**Extracted material:**
● ● ●
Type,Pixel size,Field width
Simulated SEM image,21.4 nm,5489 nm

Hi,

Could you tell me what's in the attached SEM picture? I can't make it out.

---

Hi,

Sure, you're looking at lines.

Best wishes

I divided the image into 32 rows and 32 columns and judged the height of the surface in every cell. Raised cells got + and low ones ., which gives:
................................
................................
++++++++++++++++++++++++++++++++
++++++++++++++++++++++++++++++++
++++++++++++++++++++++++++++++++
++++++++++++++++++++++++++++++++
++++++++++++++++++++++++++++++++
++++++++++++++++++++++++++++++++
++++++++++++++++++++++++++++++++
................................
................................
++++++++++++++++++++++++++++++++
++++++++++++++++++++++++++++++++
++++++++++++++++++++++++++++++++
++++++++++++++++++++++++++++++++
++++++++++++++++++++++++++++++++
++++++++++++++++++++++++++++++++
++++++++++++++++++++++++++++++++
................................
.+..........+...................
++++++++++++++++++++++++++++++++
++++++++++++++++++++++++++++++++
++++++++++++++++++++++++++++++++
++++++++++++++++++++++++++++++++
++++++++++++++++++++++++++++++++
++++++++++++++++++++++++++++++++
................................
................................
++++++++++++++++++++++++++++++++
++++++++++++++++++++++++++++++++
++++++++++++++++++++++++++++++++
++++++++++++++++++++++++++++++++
● ● ●

**Required action:**
Please reproduce exactly the lines from the first one of the records above through the line containing "Best wishes", both included, and nothing else.

**Exercise output:**
Type,Pixel size,Field width
Simulated SEM image,21.4 nm,5489 nm

Hi,

Could you tell me what's in the attached SEM picture? I can't make it out.

---

Hi,

Sure, you're looking at lines.

Best wishes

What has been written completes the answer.